++++++++++++++++++++
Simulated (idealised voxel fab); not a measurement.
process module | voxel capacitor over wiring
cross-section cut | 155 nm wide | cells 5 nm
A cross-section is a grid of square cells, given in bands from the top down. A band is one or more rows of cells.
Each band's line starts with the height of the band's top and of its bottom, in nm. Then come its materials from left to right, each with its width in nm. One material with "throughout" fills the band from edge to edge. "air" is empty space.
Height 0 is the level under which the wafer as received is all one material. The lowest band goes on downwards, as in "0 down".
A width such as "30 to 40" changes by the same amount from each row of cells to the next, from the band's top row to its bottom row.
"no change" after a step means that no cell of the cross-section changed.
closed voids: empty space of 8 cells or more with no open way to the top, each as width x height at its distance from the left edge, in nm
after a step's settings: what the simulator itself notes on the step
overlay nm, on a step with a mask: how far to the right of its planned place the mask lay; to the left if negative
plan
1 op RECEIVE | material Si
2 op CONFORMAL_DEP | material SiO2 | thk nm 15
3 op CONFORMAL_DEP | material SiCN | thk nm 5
++++++++++++++++++++

◆ Work instruction: Every one of the records is to be copied word for word.

◆ Exercise result:
Simulated (idealised voxel fab); not a measurement.
process module | voxel capacitor over wiring
cross-section cut | 155 nm wide | cells 5 nm
A cross-section is a grid of square cells, given in bands from the top down. A band is one or more rows of cells.
Each band's line starts with the height of the band's top and of its bottom, in nm. Then come its materials from left to right, each with its width in nm. One material with "throughout" fills the band from edge to edge. "air" is empty space.
Height 0 is the level under which the wafer as received is all one material. The lowest band goes on downwards, as in "0 down".
A width such as "30 to 40" changes by the same amount from each row of cells to the next, from the band's top row to its bottom row.
"no change" after a step means that no cell of the cross-section changed.
closed voids: empty space of 8 cells or more with no open way to the top, each as width x height at its distance from the left edge, in nm
after a step's settings: what the simulator itself notes on the step
overlay nm, on a step with a mask: how far to the right of its planned place the mask lay; to the left if negative
plan
1 op RECEIVE | material Si
2 op CONFORMAL_DEP | material SiO2 | thk nm 15
3 op CONFORMAL_DEP | material SiCN | thk nm 5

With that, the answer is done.